:: WORK ORDER ::
Up to and including the line with "Map the high", please reproduce the lines below exactly, beginning with the first.

GIVEN ENTRIES Start Marker
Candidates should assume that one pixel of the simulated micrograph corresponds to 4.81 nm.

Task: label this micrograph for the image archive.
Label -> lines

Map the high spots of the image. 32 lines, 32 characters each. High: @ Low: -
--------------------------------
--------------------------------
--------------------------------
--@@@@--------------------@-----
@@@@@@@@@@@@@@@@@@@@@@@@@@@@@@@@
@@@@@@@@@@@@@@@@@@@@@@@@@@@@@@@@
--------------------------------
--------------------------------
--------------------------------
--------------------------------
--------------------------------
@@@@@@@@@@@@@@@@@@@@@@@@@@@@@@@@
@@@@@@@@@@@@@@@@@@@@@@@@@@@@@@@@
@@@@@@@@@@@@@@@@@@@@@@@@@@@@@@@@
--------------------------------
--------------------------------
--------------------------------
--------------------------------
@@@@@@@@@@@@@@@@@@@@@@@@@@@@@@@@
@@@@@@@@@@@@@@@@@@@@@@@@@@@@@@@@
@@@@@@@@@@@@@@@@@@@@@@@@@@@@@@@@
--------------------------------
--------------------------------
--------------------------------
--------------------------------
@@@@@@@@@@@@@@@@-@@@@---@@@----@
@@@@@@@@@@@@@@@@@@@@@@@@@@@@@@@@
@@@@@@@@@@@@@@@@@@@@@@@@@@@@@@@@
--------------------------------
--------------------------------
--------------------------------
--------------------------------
GIVEN ENTRIES End Marker

:: ANSWER AREA ::
Candidates should assume that one pixel of the simulated micrograph corresponds to 4.81 nm.

Task: label this micrograph for the image archive.
Label -> lines

Map the high spots of the image. 32 lines, 32 characters each. High: @ Low: -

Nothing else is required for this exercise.